▶ **REQUIRED ACTION**:
Each entry below is to be transcribed exactly.

▶ **SOURCE INFORMATION**:
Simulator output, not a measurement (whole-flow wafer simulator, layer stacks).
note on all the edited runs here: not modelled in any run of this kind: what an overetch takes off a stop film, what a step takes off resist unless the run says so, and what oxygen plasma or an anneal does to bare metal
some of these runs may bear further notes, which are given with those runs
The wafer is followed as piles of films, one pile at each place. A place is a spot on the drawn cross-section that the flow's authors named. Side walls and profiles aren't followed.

▶ **ANSWER BOX**:
Simulator output, not a measurement (whole-flow wafer simulator, layer stacks).
note on all the edited runs here: not modelled in any run of this kind: what an overetch takes off a stop film, what a step takes off resist unless the run says so, and what oxygen plasma or an anneal does to bare metal
some of these runs may bear further notes, which are given with those runs
The wafer is followed as piles of films, one pile at each place. A place is a spot on the drawn cross-section that the flow's authors named. Side walls and profiles aren't followed.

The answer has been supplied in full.